■ Assigned task ■
Nothing below is to be printed except the lines between the line holding "time: polishing time;" and the line holding "The listed runs", inclusive, each exactly as it appears.

■ Given information ■
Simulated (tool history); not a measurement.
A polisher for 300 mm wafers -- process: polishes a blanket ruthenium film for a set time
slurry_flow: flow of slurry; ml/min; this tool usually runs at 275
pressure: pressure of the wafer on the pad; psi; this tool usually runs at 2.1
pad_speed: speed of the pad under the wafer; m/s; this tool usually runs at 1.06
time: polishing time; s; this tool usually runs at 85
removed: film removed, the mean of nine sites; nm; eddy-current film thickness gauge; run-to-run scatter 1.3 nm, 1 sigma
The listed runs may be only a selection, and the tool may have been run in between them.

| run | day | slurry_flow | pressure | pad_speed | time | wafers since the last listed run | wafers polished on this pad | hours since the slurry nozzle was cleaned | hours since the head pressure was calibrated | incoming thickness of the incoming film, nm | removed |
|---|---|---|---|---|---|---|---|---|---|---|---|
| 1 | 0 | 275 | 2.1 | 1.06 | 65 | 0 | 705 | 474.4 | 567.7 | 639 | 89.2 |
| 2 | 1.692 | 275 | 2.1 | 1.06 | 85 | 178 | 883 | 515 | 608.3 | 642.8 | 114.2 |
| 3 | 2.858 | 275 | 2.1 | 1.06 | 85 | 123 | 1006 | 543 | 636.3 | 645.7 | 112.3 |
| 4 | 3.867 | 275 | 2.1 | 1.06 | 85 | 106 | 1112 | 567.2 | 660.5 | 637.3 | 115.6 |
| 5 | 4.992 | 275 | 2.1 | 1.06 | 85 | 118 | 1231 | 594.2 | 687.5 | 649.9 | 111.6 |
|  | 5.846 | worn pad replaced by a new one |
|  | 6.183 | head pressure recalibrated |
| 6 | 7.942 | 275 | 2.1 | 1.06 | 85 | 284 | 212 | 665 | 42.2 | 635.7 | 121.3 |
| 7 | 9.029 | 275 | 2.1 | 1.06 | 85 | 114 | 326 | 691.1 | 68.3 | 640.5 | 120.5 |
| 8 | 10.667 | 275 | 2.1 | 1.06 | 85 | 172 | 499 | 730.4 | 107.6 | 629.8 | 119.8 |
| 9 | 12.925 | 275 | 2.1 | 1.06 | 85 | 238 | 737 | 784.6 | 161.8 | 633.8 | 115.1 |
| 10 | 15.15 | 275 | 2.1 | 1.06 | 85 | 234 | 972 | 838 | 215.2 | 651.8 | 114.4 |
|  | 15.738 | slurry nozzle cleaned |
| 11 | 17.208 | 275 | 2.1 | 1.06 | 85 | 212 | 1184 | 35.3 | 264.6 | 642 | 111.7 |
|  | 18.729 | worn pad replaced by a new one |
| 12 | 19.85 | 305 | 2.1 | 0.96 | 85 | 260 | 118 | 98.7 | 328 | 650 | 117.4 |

■ Written response ■
time: polishing time; s; this tool usually runs at 85
removed: film removed, the mean of nine sites; nm; eddy-current film thickness gauge; run-to-run scatter 1.3 nm, 1 sigma
The listed runs may be only a selection, and the tool may have been run in between them.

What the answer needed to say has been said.